_Listed records_:
+ + +
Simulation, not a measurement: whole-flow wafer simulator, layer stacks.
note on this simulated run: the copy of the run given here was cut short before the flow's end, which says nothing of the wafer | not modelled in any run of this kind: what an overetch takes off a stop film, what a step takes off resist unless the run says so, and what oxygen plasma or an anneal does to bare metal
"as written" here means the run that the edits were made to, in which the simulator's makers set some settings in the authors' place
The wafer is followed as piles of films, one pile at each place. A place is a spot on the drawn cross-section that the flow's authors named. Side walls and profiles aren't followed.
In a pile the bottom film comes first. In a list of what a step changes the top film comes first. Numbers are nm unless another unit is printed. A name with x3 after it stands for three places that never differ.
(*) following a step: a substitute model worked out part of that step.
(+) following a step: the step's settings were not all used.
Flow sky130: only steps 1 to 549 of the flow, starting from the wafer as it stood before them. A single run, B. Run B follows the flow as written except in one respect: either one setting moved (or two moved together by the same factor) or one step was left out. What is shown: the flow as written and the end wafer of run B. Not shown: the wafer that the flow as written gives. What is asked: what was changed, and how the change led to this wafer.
+ + +

_Requirement_: Set down each entry exactly as it appears above.

_Your response_:
Simulation, not a measurement: whole-flow wafer simulator, layer stacks.
note on this simulated run: the copy of the run given here was cut short before the flow's end, which says nothing of the wafer | not modelled in any run of this kind: what an overetch takes off a stop film, what a step takes off resist unless the run says so, and what oxygen plasma or an anneal does to bare metal
"as written" here means the run that the edits were made to, in which the simulator's makers set some settings in the authors' place
The wafer is followed as piles of films, one pile at each place. A place is a spot on the drawn cross-section that the flow's authors named. Side walls and profiles aren't followed.
In a pile the bottom film comes first. In a list of what a step changes the top film comes first. Numbers are nm unless another unit is printed. A name with x3 after it stands for three places that never differ.
(*) following a step: a substitute model worked out part of that step.
(+) following a step: the step's settings were not all used.
Flow sky130: only steps 1 to 549 of the flow, starting from the wafer as it stood before them. A single run, B. Run B follows the flow as written except in one respect: either one setting moved (or two moved together by the same factor) or one step was left out. What is shown: the flow as written and the end wafer of run B. Not shown: the wafer that the flow as written gives. What is asked: what was changed, and how the change led to this wafer.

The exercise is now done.